**********
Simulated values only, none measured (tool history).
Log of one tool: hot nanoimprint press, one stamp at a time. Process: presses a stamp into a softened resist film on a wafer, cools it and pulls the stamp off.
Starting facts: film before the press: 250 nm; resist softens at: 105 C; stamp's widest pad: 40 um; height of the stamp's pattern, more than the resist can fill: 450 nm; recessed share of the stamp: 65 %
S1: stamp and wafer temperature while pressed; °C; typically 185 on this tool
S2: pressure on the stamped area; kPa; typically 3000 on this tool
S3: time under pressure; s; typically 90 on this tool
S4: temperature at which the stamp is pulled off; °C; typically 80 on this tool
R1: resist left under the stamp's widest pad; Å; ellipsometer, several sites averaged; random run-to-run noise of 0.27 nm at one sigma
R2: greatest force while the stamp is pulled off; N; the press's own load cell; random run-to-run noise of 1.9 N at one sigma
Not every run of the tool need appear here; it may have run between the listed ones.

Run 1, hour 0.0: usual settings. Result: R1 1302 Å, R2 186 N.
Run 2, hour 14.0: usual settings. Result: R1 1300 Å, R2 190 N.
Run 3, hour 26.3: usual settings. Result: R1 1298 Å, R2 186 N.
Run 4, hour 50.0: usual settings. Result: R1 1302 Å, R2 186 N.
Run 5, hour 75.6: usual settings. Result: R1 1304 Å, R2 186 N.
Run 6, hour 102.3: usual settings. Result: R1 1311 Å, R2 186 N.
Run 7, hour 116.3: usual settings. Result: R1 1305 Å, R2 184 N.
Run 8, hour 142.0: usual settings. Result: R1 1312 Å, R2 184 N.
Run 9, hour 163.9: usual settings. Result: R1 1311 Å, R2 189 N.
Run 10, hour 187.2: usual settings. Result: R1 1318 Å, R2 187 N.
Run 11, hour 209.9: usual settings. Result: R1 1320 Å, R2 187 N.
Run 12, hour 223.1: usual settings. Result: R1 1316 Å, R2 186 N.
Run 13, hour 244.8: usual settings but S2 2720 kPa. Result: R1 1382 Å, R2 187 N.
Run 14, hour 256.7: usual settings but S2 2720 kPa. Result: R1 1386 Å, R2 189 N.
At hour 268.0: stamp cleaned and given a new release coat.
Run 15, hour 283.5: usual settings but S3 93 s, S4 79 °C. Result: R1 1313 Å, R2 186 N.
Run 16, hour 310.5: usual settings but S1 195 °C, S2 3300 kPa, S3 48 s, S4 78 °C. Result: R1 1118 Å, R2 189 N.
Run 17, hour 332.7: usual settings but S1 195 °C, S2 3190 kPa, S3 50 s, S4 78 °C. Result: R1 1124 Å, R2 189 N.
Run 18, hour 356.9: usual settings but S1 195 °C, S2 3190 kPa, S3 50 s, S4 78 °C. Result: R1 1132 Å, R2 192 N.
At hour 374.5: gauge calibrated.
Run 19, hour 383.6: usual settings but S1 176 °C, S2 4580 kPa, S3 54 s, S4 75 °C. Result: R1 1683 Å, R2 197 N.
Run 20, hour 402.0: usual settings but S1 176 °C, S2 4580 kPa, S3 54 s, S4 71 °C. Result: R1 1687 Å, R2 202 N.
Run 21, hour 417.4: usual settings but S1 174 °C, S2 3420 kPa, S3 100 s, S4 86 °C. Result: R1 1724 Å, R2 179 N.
**********

WORK ORDER
Only the lines from the beginning of the data above through the line containing "Run 5, hour" should be repeated, exactly as they appear.

EXERCISE RESPONSE
Simulated values only, none measured (tool history).
Log of one tool: hot nanoimprint press, one stamp at a time. Process: presses a stamp into a softened resist film on a wafer, cools it and pulls the stamp off.
Starting facts: film before the press: 250 nm; resist softens at: 105 C; stamp's widest pad: 40 um; height of the stamp's pattern, more than the resist can fill: 450 nm; recessed share of the stamp: 65 %
S1: stamp and wafer temperature while pressed; °C; typically 185 on this tool
S2: pressure on the stamped area; kPa; typically 3000 on this tool
S3: time under pressure; s; typically 90 on this tool
S4: temperature at which the stamp is pulled off; °C; typically 80 on this tool
R1: resist left under the stamp's widest pad; Å; ellipsometer, several sites averaged; random run-to-run noise of 0.27 nm at one sigma
R2: greatest force while the stamp is pulled off; N; the press's own load cell; random run-to-run noise of 1.9 N at one sigma
Not every run of the tool need appear here; it may have run between the listed ones.

Run 1, hour 0.0: usual settings. Result: R1 1302 Å, R2 186 N.
Run 2, hour 14.0: usual settings. Result: R1 1300 Å, R2 190 N.
Run 3, hour 26.3: usual settings. Result: R1 1298 Å, R2 186 N.
Run 4, hour 50.0: usual settings. Result: R1 1302 Å, R2 186 N.
Run 5, hour 75.6: usual settings. Result: R1 1304 Å, R2 186 N.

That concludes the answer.